[Start of section]
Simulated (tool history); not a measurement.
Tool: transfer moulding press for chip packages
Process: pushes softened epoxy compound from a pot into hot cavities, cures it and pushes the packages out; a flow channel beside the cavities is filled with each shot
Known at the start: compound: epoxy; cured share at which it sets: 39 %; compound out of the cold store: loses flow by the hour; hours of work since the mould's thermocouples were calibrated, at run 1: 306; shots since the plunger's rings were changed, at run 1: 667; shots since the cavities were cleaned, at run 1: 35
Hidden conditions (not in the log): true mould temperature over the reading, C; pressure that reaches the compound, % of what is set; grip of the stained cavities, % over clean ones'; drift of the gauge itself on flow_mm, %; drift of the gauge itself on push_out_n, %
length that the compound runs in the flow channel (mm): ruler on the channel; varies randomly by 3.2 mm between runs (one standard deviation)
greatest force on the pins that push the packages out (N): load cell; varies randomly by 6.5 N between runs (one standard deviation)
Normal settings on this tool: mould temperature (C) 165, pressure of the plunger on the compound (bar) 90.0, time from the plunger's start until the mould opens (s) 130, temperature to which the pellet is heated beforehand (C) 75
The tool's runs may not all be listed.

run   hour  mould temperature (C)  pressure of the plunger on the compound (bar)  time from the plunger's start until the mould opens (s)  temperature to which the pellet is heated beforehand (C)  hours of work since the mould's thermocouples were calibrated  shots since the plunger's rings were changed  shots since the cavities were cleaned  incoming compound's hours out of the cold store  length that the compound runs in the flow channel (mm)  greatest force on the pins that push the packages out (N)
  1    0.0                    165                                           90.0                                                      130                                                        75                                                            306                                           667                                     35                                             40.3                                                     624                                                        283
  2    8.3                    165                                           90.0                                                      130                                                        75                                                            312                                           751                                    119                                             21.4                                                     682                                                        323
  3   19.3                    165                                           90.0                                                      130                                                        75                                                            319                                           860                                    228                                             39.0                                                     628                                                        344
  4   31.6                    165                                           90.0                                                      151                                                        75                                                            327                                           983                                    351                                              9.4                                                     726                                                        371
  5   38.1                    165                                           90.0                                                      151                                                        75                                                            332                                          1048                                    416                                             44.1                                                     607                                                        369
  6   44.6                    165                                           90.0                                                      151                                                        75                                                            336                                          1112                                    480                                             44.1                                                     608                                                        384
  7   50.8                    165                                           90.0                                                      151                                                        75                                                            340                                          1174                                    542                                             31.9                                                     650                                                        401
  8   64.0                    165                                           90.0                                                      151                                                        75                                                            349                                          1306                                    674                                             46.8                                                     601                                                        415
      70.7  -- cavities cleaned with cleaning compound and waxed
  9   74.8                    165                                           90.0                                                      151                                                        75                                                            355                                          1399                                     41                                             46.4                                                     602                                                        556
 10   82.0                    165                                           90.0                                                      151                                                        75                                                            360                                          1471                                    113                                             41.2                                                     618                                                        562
[End of section]

◆ **WORK TASK**: Leave out every line above except those from the line with "length that the compound runs in the flow channel (mm): ruler" up to and including the line with "N between runs (one standard deviation)", and copy those exactly.

◆ **WORKED SOLUTION**:
length that the compound runs in the flow channel (mm): ruler on the channel; varies randomly by 3.2 mm between runs (one standard deviation)
greatest force on the pins that push the packages out (N): load cell; varies randomly by 6.5 N between runs (one standard deviation)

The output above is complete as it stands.